Write out the data below exactly, beginning with the first line and ending once the line that has "(+) following a" is written.

===============
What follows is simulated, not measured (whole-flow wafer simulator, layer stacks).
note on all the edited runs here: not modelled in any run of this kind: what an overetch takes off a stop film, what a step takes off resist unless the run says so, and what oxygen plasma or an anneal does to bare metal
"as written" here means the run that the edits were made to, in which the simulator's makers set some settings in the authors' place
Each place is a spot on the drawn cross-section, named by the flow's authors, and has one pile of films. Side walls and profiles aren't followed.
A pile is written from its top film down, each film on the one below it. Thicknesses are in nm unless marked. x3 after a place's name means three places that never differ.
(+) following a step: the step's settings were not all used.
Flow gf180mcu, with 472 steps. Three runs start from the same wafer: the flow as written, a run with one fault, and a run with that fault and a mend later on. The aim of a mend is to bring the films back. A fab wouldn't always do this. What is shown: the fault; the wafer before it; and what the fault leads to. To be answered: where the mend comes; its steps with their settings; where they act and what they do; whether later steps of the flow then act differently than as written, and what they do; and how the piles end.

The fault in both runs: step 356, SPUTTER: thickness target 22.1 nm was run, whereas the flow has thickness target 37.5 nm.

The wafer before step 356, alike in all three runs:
===============

▶ Task response:
What follows is simulated, not measured (whole-flow wafer simulator, layer stacks).
note on all the edited runs here: not modelled in any run of this kind: what an overetch takes off a stop film, what a step takes off resist unless the run says so, and what oxygen plasma or an anneal does to bare metal
"as written" here means the run that the edits were made to, in which the simulator's makers set some settings in the authors' place
Each place is a spot on the drawn cross-section, named by the flow's authors, and has one pile of films. Side walls and profiles aren't followed.
A pile is written from its top film down, each film on the one below it. Thicknesses are in nm unless marked. x3 after a place's name means three places that never differ.
(+) following a step: the step's settings were not all used.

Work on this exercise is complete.